> _Recorded data_:
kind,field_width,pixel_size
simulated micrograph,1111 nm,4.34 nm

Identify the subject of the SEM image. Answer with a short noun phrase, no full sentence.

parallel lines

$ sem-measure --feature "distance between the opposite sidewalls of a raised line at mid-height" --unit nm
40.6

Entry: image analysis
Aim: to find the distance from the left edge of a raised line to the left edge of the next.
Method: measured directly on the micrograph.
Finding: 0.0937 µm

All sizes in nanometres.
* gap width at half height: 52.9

> _Work task_:
Each line from the start of the listing above through the line containing "All sizes in nanometres." should be copied exactly, please, with no other lines added.

> _Response_:
kind,field_width,pixel_size
simulated micrograph,1111 nm,4.34 nm

Identify the subject of the SEM image. Answer with a short noun phrase, no full sentence.

parallel lines

$ sem-measure --feature "distance between the opposite sidewalls of a raised line at mid-height" --unit nm
40.6

Entry: image analysis
Aim: to find the distance from the left edge of a raised line to the left edge of the next.
Method: measured directly on the micrograph.
Finding: 0.0937 µm

All sizes in nanometres.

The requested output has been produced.